Given entries START
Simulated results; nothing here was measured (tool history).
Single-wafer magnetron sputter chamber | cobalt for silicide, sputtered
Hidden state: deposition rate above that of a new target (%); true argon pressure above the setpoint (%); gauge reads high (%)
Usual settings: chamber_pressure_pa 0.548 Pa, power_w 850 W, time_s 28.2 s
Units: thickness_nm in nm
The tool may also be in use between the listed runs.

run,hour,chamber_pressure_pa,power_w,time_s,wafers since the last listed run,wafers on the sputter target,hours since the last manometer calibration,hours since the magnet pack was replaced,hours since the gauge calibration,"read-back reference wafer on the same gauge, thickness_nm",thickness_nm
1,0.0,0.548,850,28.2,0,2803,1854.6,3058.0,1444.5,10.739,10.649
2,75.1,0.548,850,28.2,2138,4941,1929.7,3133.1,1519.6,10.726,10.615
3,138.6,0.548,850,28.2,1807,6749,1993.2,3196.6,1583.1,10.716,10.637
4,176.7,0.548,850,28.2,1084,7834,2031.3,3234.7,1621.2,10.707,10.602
Given entries END

## Required action
Within the material above, the line with "Units: thickness_nm in nm" opens the range and the line with "1,0.0,0.548,850,28.2,0,2803,1854.6,3058.0,1444.5,10.739,10.649" closes it; reproduce that range word for word.

## Written answer
Units: thickness_nm in nm
The tool may also be in use between the listed runs.

run,hour,chamber_pressure_pa,power_w,time_s,wafers since the last listed run,wafers on the sputter target,hours since the last manometer calibration,hours since the magnet pack was replaced,hours since the gauge calibration,"read-back reference wafer on the same gauge, thickness_nm",thickness_nm
1,0.0,0.548,850,28.2,0,2803,1854.6,3058.0,1444.5,10.739,10.649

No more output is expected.